[Data section — start]

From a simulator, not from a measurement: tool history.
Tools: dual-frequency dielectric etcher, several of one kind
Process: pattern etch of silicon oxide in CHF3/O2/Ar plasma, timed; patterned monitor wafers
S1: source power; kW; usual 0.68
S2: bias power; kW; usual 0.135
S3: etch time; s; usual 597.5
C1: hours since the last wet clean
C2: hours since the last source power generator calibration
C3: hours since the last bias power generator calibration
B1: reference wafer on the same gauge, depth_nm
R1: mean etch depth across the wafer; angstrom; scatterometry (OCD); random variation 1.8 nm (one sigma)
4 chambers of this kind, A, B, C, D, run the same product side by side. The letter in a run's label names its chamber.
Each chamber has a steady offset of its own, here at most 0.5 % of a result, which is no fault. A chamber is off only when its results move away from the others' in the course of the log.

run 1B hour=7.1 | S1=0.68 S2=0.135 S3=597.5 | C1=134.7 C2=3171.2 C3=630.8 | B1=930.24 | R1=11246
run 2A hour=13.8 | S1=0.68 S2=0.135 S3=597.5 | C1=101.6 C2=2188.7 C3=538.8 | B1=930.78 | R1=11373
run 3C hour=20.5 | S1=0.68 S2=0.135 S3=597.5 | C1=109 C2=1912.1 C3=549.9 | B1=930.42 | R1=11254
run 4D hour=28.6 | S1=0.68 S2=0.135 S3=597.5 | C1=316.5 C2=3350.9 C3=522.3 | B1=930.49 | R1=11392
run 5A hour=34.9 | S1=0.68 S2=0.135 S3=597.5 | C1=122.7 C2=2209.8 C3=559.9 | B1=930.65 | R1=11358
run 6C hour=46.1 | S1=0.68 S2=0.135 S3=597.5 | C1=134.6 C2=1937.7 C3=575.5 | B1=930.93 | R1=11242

[Data section — finish]

- **Work order**
The expected output is the complete listing, word for word.

- **Written answer**
From a simulator, not from a measurement: tool history.
Tools: dual-frequency dielectric etcher, several of one kind
Process: pattern etch of silicon oxide in CHF3/O2/Ar plasma, timed; patterned monitor wafers
S1: source power; kW; usual 0.68
S2: bias power; kW; usual 0.135
S3: etch time; s; usual 597.5
C1: hours since the last wet clean
C2: hours since the last source power generator calibration
C3: hours since the last bias power generator calibration
B1: reference wafer on the same gauge, depth_nm
R1: mean etch depth across the wafer; angstrom; scatterometry (OCD); random variation 1.8 nm (one sigma)
4 chambers of this kind, A, B, C, D, run the same product side by side. The letter in a run's label names its chamber.
Each chamber has a steady offset of its own, here at most 0.5 % of a result, which is no fault. A chamber is off only when its results move away from the others' in the course of the log.

run 1B hour=7.1 | S1=0.68 S2=0.135 S3=597.5 | C1=134.7 C2=3171.2 C3=630.8 | B1=930.24 | R1=11246
run 2A hour=13.8 | S1=0.68 S2=0.135 S3=597.5 | C1=101.6 C2=2188.7 C3=538.8 | B1=930.78 | R1=11373
run 3C hour=20.5 | S1=0.68 S2=0.135 S3=597.5 | C1=109 C2=1912.1 C3=549.9 | B1=930.42 | R1=11254
run 4D hour=28.6 | S1=0.68 S2=0.135 S3=597.5 | C1=316.5 C2=3350.9 C3=522.3 | B1=930.49 | R1=11392
run 5A hour=34.9 | S1=0.68 S2=0.135 S3=597.5 | C1=122.7 C2=2209.8 C3=559.9 | B1=930.65 | R1=11358
run 6C hour=46.1 | S1=0.68 S2=0.135 S3=597.5 | C1=134.6 C2=1937.7 C3=575.5 | B1=930.93 | R1=11242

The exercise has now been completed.